INFORMATION SUPPLIED
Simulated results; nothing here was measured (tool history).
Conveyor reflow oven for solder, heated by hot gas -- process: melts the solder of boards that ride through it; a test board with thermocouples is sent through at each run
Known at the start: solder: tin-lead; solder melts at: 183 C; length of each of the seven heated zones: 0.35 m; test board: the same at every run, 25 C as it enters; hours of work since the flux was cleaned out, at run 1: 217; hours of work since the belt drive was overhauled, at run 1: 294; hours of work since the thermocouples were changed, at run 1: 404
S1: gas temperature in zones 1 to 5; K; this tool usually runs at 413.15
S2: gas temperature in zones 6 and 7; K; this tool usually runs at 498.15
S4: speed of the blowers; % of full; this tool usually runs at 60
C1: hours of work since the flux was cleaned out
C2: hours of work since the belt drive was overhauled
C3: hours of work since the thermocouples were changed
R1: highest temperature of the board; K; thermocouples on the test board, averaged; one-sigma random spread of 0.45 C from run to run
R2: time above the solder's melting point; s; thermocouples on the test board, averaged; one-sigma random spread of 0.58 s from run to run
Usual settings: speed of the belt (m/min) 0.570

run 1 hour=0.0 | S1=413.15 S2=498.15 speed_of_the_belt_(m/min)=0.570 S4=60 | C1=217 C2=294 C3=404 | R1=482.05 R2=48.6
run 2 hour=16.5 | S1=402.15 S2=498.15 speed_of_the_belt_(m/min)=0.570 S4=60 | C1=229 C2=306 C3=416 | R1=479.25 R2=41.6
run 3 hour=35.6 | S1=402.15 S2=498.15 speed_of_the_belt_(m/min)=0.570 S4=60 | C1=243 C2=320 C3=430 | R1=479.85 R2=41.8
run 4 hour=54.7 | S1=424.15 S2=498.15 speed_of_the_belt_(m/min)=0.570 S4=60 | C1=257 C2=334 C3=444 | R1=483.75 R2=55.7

ACTION ITEM
From the records above, extract exactly and only the lines that begin at the line with "Conveyor reflow oven" and stop after the line with "run 3 hour=35.6".

EXERCISE RESULT
Conveyor reflow oven for solder, heated by hot gas -- process: melts the solder of boards that ride through it; a test board with thermocouples is sent through at each run
Known at the start: solder: tin-lead; solder melts at: 183 C; length of each of the seven heated zones: 0.35 m; test board: the same at every run, 25 C as it enters; hours of work since the flux was cleaned out, at run 1: 217; hours of work since the belt drive was overhauled, at run 1: 294; hours of work since the thermocouples were changed, at run 1: 404
S1: gas temperature in zones 1 to 5; K; this tool usually runs at 413.15
S2: gas temperature in zones 6 and 7; K; this tool usually runs at 498.15
S4: speed of the blowers; % of full; this tool usually runs at 60
C1: hours of work since the flux was cleaned out
C2: hours of work since the belt drive was overhauled
C3: hours of work since the thermocouples were changed
R1: highest temperature of the board; K; thermocouples on the test board, averaged; one-sigma random spread of 0.45 C from run to run
R2: time above the solder's melting point; s; thermocouples on the test board, averaged; one-sigma random spread of 0.58 s from run to run
Usual settings: speed of the belt (m/min) 0.570

run 1 hour=0.0 | S1=413.15 S2=498.15 speed_of_the_belt_(m/min)=0.570 S4=60 | C1=217 C2=294 C3=404 | R1=482.05 R2=48.6
run 2 hour=16.5 | S1=402.15 S2=498.15 speed_of_the_belt_(m/min)=0.570 S4=60 | C1=229 C2=306 C3=416 | R1=479.25 R2=41.6
run 3 hour=35.6 | S1=402.15 S2=498.15 speed_of_the_belt_(m/min)=0.570 S4=60 | C1=243 C2=320 C3=430 | R1=479.85 R2=41.8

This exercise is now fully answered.